> [Required action]:
Each record below needs to be written out exactly as it reads.

──────────────────────────────
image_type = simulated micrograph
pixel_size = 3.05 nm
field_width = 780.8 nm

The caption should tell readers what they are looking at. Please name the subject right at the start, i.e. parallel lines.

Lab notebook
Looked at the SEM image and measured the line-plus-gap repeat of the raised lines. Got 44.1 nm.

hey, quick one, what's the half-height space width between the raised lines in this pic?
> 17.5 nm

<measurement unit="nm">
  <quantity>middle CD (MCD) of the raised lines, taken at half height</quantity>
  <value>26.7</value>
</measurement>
──────────────────────────────

> [Reply]:
image_type = simulated micrograph
pixel_size = 3.05 nm
field_width = 780.8 nm

The caption should tell readers what they are looking at. Please name the subject right at the start, i.e. parallel lines.

Lab notebook
Looked at the SEM image and measured the line-plus-gap repeat of the raised lines. Got 44.1 nm.

hey, quick one, what's the half-height space width between the raised lines in this pic?
> 17.5 nm

<measurement unit="nm">
  <quantity>middle CD (MCD) of the raised lines, taken at half height</quantity>
  <value>26.7</value>
</measurement>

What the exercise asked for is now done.